**Work order:** In the listing below, locate the line that contains "10 | STRIP | chemistry O2, over-ash 100% (+)" and the line that contains "34 | EXPOSE | photomask APAD, NA 0.6". Restate word for word those two lines and every line between them, and nothing else.

BEGIN Material provided

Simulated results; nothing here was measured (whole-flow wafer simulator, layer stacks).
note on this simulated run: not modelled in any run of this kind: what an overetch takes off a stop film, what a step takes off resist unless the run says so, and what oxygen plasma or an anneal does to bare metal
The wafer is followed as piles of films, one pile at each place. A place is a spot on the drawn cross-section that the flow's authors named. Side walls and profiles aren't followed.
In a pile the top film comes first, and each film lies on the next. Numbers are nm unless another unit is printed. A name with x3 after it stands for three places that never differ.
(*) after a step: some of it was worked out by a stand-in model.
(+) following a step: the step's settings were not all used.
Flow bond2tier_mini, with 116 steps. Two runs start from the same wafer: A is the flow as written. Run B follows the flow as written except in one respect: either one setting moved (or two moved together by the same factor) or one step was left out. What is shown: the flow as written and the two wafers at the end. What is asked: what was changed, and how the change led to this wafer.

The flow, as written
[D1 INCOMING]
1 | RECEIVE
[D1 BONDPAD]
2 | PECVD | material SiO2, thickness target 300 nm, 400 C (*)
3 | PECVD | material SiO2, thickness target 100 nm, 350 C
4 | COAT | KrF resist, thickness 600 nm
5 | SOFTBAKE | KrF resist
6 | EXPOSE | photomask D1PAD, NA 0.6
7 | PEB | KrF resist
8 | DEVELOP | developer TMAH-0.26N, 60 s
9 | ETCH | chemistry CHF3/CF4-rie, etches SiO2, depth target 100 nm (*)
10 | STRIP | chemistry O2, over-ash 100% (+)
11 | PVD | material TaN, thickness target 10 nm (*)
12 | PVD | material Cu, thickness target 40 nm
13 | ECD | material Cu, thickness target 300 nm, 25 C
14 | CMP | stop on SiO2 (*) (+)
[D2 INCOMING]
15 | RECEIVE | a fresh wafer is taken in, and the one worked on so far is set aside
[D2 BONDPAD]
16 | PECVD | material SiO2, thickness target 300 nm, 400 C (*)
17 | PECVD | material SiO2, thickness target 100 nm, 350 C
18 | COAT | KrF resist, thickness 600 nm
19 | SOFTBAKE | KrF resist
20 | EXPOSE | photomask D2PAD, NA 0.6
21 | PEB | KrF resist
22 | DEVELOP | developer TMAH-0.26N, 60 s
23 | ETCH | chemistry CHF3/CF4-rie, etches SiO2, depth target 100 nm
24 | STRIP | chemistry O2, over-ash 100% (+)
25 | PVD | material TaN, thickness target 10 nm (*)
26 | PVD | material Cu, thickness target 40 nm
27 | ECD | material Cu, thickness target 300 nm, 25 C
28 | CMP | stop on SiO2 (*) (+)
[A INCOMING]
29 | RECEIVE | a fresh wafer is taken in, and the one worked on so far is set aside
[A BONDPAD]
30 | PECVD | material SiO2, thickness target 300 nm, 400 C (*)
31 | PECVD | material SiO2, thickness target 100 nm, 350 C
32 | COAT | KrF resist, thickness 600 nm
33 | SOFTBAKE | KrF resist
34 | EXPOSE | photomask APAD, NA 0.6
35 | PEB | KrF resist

END Material provided

**Written answer:**
10 | STRIP | chemistry O2, over-ash 100% (+)
11 | PVD | material TaN, thickness target 10 nm (*)
12 | PVD | material Cu, thickness target 40 nm
13 | ECD | material Cu, thickness target 300 nm, 25 C
14 | CMP | stop on SiO2 (*) (+)
[D2 INCOMING]
15 | RECEIVE | a fresh wafer is taken in, and the one worked on so far is set aside
[D2 BONDPAD]
16 | PECVD | material SiO2, thickness target 300 nm, 400 C (*)
17 | PECVD | material SiO2, thickness target 100 nm, 350 C
18 | COAT | KrF resist, thickness 600 nm
19 | SOFTBAKE | KrF resist
20 | EXPOSE | photomask D2PAD, NA 0.6
21 | PEB | KrF resist
22 | DEVELOP | developer TMAH-0.26N, 60 s
23 | ETCH | chemistry CHF3/CF4-rie, etches SiO2, depth target 100 nm
24 | STRIP | chemistry O2, over-ash 100% (+)
25 | PVD | material TaN, thickness target 10 nm (*)
26 | PVD | material Cu, thickness target 40 nm
27 | ECD | material Cu, thickness target 300 nm, 25 C
28 | CMP | stop on SiO2 (*) (+)
[A INCOMING]
29 | RECEIVE | a fresh wafer is taken in, and the one worked on so far is set aside
[A BONDPAD]
30 | PECVD | material SiO2, thickness target 300 nm, 400 C (*)
31 | PECVD | material SiO2, thickness target 100 nm, 350 C
32 | COAT | KrF resist, thickness 600 nm
33 | SOFTBAKE | KrF resist
34 | EXPOSE | photomask APAD, NA 0.6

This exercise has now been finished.